-----
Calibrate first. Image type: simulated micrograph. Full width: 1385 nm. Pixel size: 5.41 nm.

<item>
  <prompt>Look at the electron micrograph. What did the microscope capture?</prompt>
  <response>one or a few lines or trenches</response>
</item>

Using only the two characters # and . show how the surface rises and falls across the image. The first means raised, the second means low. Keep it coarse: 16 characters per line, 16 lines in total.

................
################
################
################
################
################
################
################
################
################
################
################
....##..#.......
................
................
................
-----

» Action item: Nothing in the listing should be left out; repeat it exactly.

» Exercise solution:
Calibrate first. Image type: simulated micrograph. Full width: 1385 nm. Pixel size: 5.41 nm.

<item>
  <prompt>Look at the electron micrograph. What did the microscope capture?</prompt>
  <response>one or a few lines or trenches</response>
</item>

Using only the two characters # and . show how the surface rises and falls across the image. The first means raised, the second means low. Keep it coarse: 16 characters per line, 16 lines in total.

................
################
################
################
################
################
################
################
################
################
################
################
....##..#.......
................
................
................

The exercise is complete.